——

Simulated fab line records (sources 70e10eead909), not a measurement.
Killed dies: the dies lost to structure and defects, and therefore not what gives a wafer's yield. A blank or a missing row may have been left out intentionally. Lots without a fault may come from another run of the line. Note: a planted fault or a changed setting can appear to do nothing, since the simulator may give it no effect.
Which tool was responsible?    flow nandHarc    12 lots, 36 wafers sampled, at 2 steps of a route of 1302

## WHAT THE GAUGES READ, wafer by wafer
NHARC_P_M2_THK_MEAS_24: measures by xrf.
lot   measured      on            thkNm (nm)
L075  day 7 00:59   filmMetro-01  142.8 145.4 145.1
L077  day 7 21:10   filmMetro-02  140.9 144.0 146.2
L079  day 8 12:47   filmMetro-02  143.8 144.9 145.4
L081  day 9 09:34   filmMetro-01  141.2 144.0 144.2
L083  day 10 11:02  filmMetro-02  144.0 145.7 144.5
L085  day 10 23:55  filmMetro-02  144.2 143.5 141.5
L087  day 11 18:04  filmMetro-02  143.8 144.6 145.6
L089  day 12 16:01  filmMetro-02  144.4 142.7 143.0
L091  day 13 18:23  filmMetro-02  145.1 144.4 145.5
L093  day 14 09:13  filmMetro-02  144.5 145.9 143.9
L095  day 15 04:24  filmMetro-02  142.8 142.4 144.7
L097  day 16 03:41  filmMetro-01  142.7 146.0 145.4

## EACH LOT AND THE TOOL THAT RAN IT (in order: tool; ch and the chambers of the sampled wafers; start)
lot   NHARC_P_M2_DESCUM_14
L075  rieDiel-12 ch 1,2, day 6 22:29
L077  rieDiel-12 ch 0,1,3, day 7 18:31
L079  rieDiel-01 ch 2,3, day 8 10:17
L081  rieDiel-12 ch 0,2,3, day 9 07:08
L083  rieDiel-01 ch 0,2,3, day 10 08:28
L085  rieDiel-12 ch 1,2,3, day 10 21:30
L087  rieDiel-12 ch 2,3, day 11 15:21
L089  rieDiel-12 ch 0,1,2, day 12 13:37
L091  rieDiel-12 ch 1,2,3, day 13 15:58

——

Starting at the line above that contains "142.7 146.0 145.4", repeat each line exactly up to and including the line that contains "day 12 13:37", and stop there.

EXERCISE OUTPUT =>
L097  day 16 03:41  filmMetro-01  142.7 146.0 145.4

## EACH LOT AND THE TOOL THAT RAN IT (in order: tool; ch and the chambers of the sampled wafers; start)
lot   NHARC_P_M2_DESCUM_14
L075  rieDiel-12 ch 1,2, day 6 22:29
L077  rieDiel-12 ch 0,1,3, day 7 18:31
L079  rieDiel-01 ch 2,3, day 8 10:17
L081  rieDiel-12 ch 0,2,3, day 9 07:08
L083  rieDiel-01 ch 0,2,3, day 10 08:28
L085  rieDiel-12 ch 1,2,3, day 10 21:30
L087  rieDiel-12 ch 2,3, day 11 15:21
L089  rieDiel-12 ch 0,1,2, day 12 13:37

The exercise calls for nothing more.